Provided records:
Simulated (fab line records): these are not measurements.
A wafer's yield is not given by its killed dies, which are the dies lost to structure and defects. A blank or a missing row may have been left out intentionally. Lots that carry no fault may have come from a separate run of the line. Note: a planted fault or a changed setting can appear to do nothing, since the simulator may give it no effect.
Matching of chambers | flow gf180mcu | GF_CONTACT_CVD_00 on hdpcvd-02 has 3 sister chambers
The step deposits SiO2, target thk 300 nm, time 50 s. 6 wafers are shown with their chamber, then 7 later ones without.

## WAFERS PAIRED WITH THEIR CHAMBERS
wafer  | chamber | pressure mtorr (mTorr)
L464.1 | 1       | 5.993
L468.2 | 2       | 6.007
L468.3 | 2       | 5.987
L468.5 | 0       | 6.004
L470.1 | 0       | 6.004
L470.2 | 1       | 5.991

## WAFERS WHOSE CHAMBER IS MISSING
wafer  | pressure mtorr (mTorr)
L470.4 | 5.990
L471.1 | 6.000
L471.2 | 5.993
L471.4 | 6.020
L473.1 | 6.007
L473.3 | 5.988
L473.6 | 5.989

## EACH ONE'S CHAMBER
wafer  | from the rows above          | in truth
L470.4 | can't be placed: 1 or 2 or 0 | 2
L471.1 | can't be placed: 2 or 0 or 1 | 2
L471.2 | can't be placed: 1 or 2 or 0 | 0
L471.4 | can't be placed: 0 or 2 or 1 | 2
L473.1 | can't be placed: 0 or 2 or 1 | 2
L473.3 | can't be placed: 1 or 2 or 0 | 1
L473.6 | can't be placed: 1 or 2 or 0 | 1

Work task: Copy out the full set of records precisely, leaving nothing out.

Written solution:
Simulated (fab line records): these are not measurements.
A wafer's yield is not given by its killed dies, which are the dies lost to structure and defects. A blank or a missing row may have been left out intentionally. Lots that carry no fault may have come from a separate run of the line. Note: a planted fault or a changed setting can appear to do nothing, since the simulator may give it no effect.
Matching of chambers | flow gf180mcu | GF_CONTACT_CVD_00 on hdpcvd-02 has 3 sister chambers
The step deposits SiO2, target thk 300 nm, time 50 s. 6 wafers are shown with their chamber, then 7 later ones without.

## WAFERS PAIRED WITH THEIR CHAMBERS
wafer  | chamber | pressure mtorr (mTorr)
L464.1 | 1       | 5.993
L468.2 | 2       | 6.007
L468.3 | 2       | 5.987
L468.5 | 0       | 6.004
L470.1 | 0       | 6.004
L470.2 | 1       | 5.991

## WAFERS WHOSE CHAMBER IS MISSING
wafer  | pressure mtorr (mTorr)
L470.4 | 5.990
L471.1 | 6.000
L471.2 | 5.993
L471.4 | 6.020
L473.1 | 6.007
L473.3 | 5.988
L473.6 | 5.989

## EACH ONE'S CHAMBER
wafer  | from the rows above          | in truth
L470.4 | can't be placed: 1 or 2 or 0 | 2
L471.1 | can't be placed: 2 or 0 or 1 | 2
L471.2 | can't be placed: 1 or 2 or 0 | 0
L471.4 | can't be placed: 0 or 2 or 1 | 2
L473.1 | can't be placed: 0 or 2 or 1 | 2
L473.3 | can't be placed: 1 or 2 or 0 | 1
L473.6 | can't be placed: 1 or 2 or 0 | 1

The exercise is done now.